Assigned task: Start with the first line of the data and end with the line that holds "(+) after a"; write out each one exactly.

Supplied material:
++++
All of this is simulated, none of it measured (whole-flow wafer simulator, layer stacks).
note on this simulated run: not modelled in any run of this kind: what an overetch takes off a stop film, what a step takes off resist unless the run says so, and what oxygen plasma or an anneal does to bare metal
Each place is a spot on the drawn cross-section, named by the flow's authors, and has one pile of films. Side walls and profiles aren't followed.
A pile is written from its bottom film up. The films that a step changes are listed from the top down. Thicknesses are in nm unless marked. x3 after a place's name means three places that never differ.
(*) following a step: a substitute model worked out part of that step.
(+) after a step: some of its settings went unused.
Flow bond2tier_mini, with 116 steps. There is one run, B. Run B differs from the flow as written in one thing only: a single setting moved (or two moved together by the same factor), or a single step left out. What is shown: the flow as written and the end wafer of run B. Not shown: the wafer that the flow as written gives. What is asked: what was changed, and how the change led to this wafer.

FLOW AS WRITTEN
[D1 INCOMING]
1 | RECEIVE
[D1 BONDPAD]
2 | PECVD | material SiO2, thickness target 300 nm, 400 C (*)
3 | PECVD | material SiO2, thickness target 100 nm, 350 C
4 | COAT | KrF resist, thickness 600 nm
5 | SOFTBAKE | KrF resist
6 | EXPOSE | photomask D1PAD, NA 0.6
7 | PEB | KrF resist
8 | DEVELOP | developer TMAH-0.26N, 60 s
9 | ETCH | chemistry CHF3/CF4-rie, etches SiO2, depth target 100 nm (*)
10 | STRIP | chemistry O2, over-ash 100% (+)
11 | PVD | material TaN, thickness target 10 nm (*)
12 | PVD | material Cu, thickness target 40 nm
++++

Exercise output:
All of this is simulated, none of it measured (whole-flow wafer simulator, layer stacks).
note on this simulated run: not modelled in any run of this kind: what an overetch takes off a stop film, what a step takes off resist unless the run says so, and what oxygen plasma or an anneal does to bare metal
Each place is a spot on the drawn cross-section, named by the flow's authors, and has one pile of films. Side walls and profiles aren't followed.
A pile is written from its bottom film up. The films that a step changes are listed from the top down. Thicknesses are in nm unless marked. x3 after a place's name means three places that never differ.
(*) following a step: a substitute model worked out part of that step.
(+) after a step: some of its settings went unused.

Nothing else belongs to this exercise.